■ Work item ■
Below are some records. Return exactly the lines from the one containing "DDUUDDDDUUUDDDUUUDDDUUUDDDUUUDDD" through the one containing "DDDUUUDDDUUUDDDDUUDDDDUUDDDDUUDD", both included, and only those.

■ Input data ■
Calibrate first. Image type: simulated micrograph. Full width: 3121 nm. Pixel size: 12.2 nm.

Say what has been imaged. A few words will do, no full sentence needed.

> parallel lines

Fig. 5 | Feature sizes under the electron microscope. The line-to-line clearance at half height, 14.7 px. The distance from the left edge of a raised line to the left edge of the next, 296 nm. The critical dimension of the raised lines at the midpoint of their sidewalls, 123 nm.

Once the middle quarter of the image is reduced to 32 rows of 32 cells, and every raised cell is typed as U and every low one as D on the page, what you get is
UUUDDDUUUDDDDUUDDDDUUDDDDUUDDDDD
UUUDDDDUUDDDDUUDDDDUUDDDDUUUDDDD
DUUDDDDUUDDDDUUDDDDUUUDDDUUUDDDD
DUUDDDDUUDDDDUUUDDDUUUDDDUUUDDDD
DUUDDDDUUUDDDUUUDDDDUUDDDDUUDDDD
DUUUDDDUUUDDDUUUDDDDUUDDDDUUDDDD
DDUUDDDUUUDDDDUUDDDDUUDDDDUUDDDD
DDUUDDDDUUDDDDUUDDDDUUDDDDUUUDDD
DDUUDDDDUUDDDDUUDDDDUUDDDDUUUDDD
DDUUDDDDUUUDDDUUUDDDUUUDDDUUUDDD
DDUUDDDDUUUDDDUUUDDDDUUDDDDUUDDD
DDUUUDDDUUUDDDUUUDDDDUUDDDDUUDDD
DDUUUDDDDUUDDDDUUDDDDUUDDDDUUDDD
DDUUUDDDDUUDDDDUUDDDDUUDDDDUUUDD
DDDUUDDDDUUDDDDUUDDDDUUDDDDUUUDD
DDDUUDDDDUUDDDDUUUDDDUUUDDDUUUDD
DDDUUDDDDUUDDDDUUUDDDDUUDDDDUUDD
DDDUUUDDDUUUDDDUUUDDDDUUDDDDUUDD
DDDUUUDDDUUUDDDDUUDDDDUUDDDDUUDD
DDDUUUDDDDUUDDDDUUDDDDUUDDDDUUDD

■ Exercise response ■
DDUUDDDDUUUDDDUUUDDDUUUDDDUUUDDD
DDUUDDDDUUUDDDUUUDDDDUUDDDDUUDDD
DDUUUDDDUUUDDDUUUDDDDUUDDDDUUDDD
DDUUUDDDDUUDDDDUUDDDDUUDDDDUUDDD
DDUUUDDDDUUDDDDUUDDDDUUDDDDUUUDD
DDDUUDDDDUUDDDDUUDDDDUUDDDDUUUDD
DDDUUDDDDUUDDDDUUUDDDUUUDDDUUUDD
DDDUUDDDDUUDDDDUUUDDDDUUDDDDUUDD
DDDUUUDDDUUUDDDUUUDDDDUUDDDDUUDD
DDDUUUDDDUUUDDDDUUDDDDUUDDDDUUDD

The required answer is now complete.